=== Begin Enclosure ===

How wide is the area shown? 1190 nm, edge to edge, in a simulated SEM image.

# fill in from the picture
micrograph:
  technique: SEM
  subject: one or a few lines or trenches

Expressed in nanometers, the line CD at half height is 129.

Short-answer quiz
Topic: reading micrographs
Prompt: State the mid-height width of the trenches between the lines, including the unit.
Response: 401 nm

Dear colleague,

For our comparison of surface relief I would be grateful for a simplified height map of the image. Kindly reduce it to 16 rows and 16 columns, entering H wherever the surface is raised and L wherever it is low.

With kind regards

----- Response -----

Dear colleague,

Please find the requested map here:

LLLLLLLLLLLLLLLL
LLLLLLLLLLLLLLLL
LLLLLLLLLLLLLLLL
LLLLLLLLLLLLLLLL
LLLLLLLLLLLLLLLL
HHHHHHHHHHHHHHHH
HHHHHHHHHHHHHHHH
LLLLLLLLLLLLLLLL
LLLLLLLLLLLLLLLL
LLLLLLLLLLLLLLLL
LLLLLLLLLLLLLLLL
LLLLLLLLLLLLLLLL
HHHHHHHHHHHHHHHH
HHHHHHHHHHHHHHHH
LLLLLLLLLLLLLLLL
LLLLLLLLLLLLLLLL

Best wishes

=== End Enclosure ===

→ **BRIEF**: The full listing above needs to be output exactly.

→ **RESPONSE**:
How wide is the area shown? 1190 nm, edge to edge, in a simulated SEM image.

# fill in from the picture
micrograph:
  technique: SEM
  subject: one or a few lines or trenches

Expressed in nanometers, the line CD at half height is 129.

Short-answer quiz
Topic: reading micrographs
Prompt: State the mid-height width of the trenches between the lines, including the unit.
Response: 401 nm

Dear colleague,

For our comparison of surface relief I would be grateful for a simplified height map of the image. Kindly reduce it to 16 rows and 16 columns, entering H wherever the surface is raised and L wherever it is low.

With kind regards

----- Response -----

Dear colleague,

Please find the requested map here:

LLLLLLLLLLLLLLLL
LLLLLLLLLLLLLLLL
LLLLLLLLLLLLLLLL
LLLLLLLLLLLLLLLL
LLLLLLLLLLLLLLLL
HHHHHHHHHHHHHHHH
HHHHHHHHHHHHHHHH
LLLLLLLLLLLLLLLL
LLLLLLLLLLLLLLLL
LLLLLLLLLLLLLLLL
LLLLLLLLLLLLLLLL
LLLLLLLLLLLLLLLL
HHHHHHHHHHHHHHHH
HHHHHHHHHHHHHHHH
LLLLLLLLLLLLLLLL
LLLLLLLLLLLLLLLL

Best wishes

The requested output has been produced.